** Assignment **
Give back every record exactly as written.

============

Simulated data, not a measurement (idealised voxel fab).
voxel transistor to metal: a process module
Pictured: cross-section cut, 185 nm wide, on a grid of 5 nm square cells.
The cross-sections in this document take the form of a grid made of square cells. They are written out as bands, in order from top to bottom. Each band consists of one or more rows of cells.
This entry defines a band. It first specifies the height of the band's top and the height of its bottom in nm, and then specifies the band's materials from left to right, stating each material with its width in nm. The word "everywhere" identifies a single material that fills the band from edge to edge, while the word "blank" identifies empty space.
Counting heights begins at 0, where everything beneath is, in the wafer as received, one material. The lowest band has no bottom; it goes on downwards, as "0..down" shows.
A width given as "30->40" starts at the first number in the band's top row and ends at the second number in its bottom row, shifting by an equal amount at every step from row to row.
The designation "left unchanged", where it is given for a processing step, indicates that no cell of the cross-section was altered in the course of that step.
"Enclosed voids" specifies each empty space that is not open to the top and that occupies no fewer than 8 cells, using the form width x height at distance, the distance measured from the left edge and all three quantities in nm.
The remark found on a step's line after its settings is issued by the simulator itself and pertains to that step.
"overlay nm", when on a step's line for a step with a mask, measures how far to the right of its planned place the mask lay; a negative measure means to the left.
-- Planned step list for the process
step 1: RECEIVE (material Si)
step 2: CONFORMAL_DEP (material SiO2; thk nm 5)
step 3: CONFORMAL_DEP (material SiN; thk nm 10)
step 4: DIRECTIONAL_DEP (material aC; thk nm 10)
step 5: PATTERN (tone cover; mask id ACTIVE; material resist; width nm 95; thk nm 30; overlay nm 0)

============

** Exercise response **
Simulated data, not a measurement (idealised voxel fab).
voxel transistor to metal: a process module
Pictured: cross-section cut, 185 nm wide, on a grid of 5 nm square cells.
The cross-sections in this document take the form of a grid made of square cells. They are written out as bands, in order from top to bottom. Each band consists of one or more rows of cells.
This entry defines a band. It first specifies the height of the band's top and the height of its bottom in nm, and then specifies the band's materials from left to right, stating each material with its width in nm. The word "everywhere" identifies a single material that fills the band from edge to edge, while the word "blank" identifies empty space.
Counting heights begins at 0, where everything beneath is, in the wafer as received, one material. The lowest band has no bottom; it goes on downwards, as "0..down" shows.
A width given as "30->40" starts at the first number in the band's top row and ends at the second number in its bottom row, shifting by an equal amount at every step from row to row.
The designation "left unchanged", where it is given for a processing step, indicates that no cell of the cross-section was altered in the course of that step.
"Enclosed voids" specifies each empty space that is not open to the top and that occupies no fewer than 8 cells, using the form width x height at distance, the distance measured from the left edge and all three quantities in nm.
The remark found on a step's line after its settings is issued by the simulator itself and pertains to that step.
"overlay nm", when on a step's line for a step with a mask, measures how far to the right of its planned place the mask lay; a negative measure means to the left.
-- Planned step list for the process
step 1: RECEIVE (material Si)
step 2: CONFORMAL_DEP (material SiO2; thk nm 5)
step 3: CONFORMAL_DEP (material SiN; thk nm 10)
step 4: DIRECTIONAL_DEP (material aC; thk nm 10)
step 5: PATTERN (tone cover; mask id ACTIVE; material resist; width nm 95; thk nm 30; overlay nm 0)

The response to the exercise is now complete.